Every entry here should be copied exactly.

SOURCE INFORMATION »
*****

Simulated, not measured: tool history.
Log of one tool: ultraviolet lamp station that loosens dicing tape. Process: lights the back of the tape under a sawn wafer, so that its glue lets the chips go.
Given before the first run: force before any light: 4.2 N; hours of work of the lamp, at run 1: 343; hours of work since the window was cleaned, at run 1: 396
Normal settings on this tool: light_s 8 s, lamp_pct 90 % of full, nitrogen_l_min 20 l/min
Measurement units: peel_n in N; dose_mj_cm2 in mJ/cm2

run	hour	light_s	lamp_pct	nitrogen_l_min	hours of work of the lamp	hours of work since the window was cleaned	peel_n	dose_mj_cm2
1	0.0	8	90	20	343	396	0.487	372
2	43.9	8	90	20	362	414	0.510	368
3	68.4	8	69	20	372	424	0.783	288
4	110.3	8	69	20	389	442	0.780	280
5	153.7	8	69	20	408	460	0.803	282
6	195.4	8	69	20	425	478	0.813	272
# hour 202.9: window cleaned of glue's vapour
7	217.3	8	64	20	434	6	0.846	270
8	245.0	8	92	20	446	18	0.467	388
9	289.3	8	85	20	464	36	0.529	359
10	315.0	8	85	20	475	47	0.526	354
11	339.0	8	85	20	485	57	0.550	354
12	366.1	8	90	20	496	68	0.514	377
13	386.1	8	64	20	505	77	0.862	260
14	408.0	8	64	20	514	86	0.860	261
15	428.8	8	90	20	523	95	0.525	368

*****

WORKED SOLUTION »
Simulated, not measured: tool history.
Log of one tool: ultraviolet lamp station that loosens dicing tape. Process: lights the back of the tape under a sawn wafer, so that its glue lets the chips go.
Given before the first run: force before any light: 4.2 N; hours of work of the lamp, at run 1: 343; hours of work since the window was cleaned, at run 1: 396
Normal settings on this tool: light_s 8 s, lamp_pct 90 % of full, nitrogen_l_min 20 l/min
Measurement units: peel_n in N; dose_mj_cm2 in mJ/cm2

run	hour	light_s	lamp_pct	nitrogen_l_min	hours of work of the lamp	hours of work since the window was cleaned	peel_n	dose_mj_cm2
1	0.0	8	90	20	343	396	0.487	372
2	43.9	8	90	20	362	414	0.510	368
3	68.4	8	69	20	372	424	0.783	288
4	110.3	8	69	20	389	442	0.780	280
5	153.7	8	69	20	408	460	0.803	282
6	195.4	8	69	20	425	478	0.813	272
# hour 202.9: window cleaned of glue's vapour
7	217.3	8	64	20	434	6	0.846	270
8	245.0	8	92	20	446	18	0.467	388
9	289.3	8	85	20	464	36	0.529	359
10	315.0	8	85	20	475	47	0.526	354
11	339.0	8	85	20	485	57	0.550	354
12	366.1	8	90	20	496	68	0.514	377
13	386.1	8	64	20	505	77	0.862	260
14	408.0	8	64	20	514	86	0.860	261
15	428.8	8	90	20	523	95	0.525	368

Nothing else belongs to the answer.